───

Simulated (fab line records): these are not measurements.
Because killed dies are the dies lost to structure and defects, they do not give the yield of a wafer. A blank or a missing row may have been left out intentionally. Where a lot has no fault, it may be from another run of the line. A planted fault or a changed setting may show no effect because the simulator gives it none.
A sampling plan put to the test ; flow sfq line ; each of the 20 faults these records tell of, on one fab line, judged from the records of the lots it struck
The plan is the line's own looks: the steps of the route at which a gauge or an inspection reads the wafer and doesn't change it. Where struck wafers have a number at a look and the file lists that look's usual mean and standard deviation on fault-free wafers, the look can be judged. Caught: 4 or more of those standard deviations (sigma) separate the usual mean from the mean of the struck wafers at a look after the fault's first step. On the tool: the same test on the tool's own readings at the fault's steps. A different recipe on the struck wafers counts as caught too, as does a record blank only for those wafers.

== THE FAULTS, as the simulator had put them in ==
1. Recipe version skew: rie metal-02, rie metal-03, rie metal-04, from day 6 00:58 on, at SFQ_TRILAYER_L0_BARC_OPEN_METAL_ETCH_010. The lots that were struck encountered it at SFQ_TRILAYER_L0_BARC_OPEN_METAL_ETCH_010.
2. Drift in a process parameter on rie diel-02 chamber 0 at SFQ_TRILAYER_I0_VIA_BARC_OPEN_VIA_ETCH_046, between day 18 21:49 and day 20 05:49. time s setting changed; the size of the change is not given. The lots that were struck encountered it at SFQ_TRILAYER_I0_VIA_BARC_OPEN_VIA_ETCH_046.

───

REQUIREMENT = Make an exact copy of the listing, including every line.

EXERCISE RESPONSE =
Simulated (fab line records): these are not measurements.
Because killed dies are the dies lost to structure and defects, they do not give the yield of a wafer. A blank or a missing row may have been left out intentionally. Where a lot has no fault, it may be from another run of the line. A planted fault or a changed setting may show no effect because the simulator gives it none.
A sampling plan put to the test ; flow sfq line ; each of the 20 faults these records tell of, on one fab line, judged from the records of the lots it struck
The plan is the line's own looks: the steps of the route at which a gauge or an inspection reads the wafer and doesn't change it. Where struck wafers have a number at a look and the file lists that look's usual mean and standard deviation on fault-free wafers, the look can be judged. Caught: 4 or more of those standard deviations (sigma) separate the usual mean from the mean of the struck wafers at a look after the fault's first step. On the tool: the same test on the tool's own readings at the fault's steps. A different recipe on the struck wafers counts as caught too, as does a record blank only for those wafers.

== THE FAULTS, as the simulator had put them in ==
1. Recipe version skew: rie metal-02, rie metal-03, rie metal-04, from day 6 00:58 on, at SFQ_TRILAYER_L0_BARC_OPEN_METAL_ETCH_010. The lots that were struck encountered it at SFQ_TRILAYER_L0_BARC_OPEN_METAL_ETCH_010.
2. Drift in a process parameter on rie diel-02 chamber 0 at SFQ_TRILAYER_I0_VIA_BARC_OPEN_VIA_ETCH_046, between day 18 21:49 and day 20 05:49. time s setting changed; the size of the change is not given. The lots that were struck encountered it at SFQ_TRILAYER_I0_VIA_BARC_OPEN_VIA_ETCH_046.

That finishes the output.